**Required action:**
Starting at the first line of the records below, transcribe each line exactly, ending with the line that contains "For reference, the".

────────────────

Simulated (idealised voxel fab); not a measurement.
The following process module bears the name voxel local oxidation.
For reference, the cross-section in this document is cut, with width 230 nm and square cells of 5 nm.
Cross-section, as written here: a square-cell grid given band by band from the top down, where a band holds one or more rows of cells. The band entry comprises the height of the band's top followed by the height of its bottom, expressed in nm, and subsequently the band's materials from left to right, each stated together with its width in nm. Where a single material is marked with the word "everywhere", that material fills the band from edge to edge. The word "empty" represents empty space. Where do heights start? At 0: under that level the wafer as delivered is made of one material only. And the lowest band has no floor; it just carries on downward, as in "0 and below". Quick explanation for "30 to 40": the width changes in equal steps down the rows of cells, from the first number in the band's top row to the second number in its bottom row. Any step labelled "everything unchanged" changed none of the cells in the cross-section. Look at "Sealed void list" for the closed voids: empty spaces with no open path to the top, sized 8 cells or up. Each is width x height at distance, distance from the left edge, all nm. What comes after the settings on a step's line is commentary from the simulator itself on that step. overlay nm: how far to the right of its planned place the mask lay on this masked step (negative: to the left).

────────────────

**Written reply:**
Simulated (idealised voxel fab); not a measurement.
The following process module bears the name voxel local oxidation.
For reference, the cross-section in this document is cut, with width 230 nm and square cells of 5 nm.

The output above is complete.